● **Action item**
Only a slice of the listing below is wanted. Retype the lines from the one containing "Usual settings: liquid_c" through the one containing "6 chambers of", exactly, both ends included.

-*-*-
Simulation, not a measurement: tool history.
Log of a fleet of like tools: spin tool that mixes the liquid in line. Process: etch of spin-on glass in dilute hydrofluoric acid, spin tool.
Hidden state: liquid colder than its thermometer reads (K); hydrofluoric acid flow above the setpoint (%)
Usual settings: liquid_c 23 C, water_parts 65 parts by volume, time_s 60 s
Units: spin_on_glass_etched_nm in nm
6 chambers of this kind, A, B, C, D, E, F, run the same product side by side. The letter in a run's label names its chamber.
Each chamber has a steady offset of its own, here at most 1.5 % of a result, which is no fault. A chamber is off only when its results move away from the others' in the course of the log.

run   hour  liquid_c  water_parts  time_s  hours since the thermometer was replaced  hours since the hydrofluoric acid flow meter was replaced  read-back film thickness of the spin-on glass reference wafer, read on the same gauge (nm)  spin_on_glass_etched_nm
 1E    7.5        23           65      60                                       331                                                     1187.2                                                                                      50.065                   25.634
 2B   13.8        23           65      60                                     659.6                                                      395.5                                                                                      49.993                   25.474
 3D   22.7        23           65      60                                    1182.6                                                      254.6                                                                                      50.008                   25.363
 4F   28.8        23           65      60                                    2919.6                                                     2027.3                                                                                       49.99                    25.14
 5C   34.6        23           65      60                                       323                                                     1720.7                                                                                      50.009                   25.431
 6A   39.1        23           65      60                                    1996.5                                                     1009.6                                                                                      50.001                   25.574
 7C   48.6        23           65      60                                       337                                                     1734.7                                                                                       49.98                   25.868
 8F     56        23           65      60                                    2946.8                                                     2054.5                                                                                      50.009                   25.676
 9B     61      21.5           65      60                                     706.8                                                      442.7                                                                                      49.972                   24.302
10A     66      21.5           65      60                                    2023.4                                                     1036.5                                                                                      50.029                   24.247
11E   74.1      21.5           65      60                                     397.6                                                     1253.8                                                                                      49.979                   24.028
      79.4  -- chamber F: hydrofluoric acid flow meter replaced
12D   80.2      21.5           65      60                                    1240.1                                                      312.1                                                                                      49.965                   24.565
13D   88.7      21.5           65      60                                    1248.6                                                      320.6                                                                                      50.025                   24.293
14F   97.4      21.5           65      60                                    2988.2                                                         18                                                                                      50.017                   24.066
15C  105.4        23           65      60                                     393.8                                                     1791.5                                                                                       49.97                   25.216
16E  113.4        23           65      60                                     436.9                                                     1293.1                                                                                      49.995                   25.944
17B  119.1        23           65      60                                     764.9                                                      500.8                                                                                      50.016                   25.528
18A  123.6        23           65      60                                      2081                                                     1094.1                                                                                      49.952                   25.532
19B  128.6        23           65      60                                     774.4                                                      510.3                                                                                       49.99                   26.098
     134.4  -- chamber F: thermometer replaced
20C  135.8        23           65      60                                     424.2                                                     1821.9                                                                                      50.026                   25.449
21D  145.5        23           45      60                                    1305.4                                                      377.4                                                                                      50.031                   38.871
-*-*-

● **Task solution**
Usual settings: liquid_c 23 C, water_parts 65 parts by volume, time_s 60 s
Units: spin_on_glass_etched_nm in nm
6 chambers of this kind, A, B, C, D, E, F, run the same product side by side. The letter in a run's label names its chamber.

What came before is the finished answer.